* _Listed records_:
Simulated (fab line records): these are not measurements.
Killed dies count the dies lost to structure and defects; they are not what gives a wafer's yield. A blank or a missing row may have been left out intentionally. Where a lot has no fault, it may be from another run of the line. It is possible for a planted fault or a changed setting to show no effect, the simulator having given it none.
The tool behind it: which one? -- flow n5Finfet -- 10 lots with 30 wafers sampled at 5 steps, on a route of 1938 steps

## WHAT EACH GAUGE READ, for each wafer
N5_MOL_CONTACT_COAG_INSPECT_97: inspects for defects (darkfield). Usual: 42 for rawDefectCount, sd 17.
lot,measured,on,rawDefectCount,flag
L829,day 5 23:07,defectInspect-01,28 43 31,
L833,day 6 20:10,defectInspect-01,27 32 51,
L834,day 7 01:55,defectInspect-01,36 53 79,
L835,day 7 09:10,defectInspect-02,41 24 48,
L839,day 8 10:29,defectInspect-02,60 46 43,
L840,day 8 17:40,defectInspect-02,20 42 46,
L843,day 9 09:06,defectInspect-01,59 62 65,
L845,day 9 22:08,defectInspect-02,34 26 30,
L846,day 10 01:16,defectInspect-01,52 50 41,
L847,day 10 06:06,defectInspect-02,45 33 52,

* _Work item_: Exact duplication is required for the lines above, from the line that contains "L833,day 6 20:10,defectInspect-01,27" to the line that contains "L845,day 9 22:08,defectInspect-02,34", inclusive; omit all others.

* _Written reply_:
L833,day 6 20:10,defectInspect-01,27 32 51,
L834,day 7 01:55,defectInspect-01,36 53 79,
L835,day 7 09:10,defectInspect-02,41 24 48,
L839,day 8 10:29,defectInspect-02,60 46 43,
L840,day 8 17:40,defectInspect-02,20 42 46,
L843,day 9 09:06,defectInspect-01,59 62 65,
L845,day 9 22:08,defectInspect-02,34 26 30,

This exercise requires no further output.